Take the data that follows and return it exactly.

[Start of section]

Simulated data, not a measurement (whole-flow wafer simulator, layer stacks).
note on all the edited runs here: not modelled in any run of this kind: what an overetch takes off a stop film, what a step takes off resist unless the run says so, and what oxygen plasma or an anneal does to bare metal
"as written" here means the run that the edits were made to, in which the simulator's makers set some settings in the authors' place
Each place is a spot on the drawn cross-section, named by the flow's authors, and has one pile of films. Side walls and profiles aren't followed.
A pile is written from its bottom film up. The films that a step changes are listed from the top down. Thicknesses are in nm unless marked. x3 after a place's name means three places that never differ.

[End of section]

[Written solution]:
Simulated data, not a measurement (whole-flow wafer simulator, layer stacks).
note on all the edited runs here: not modelled in any run of this kind: what an overetch takes off a stop film, what a step takes off resist unless the run says so, and what oxygen plasma or an anneal does to bare metal
"as written" here means the run that the edits were made to, in which the simulator's makers set some settings in the authors' place
Each place is a spot on the drawn cross-section, named by the flow's authors, and has one pile of films. Side walls and profiles aren't followed.
A pile is written from its bottom film up. The films that a step changes are listed from the top down. Thicknesses are in nm unless marked. x3 after a place's name means three places that never differ.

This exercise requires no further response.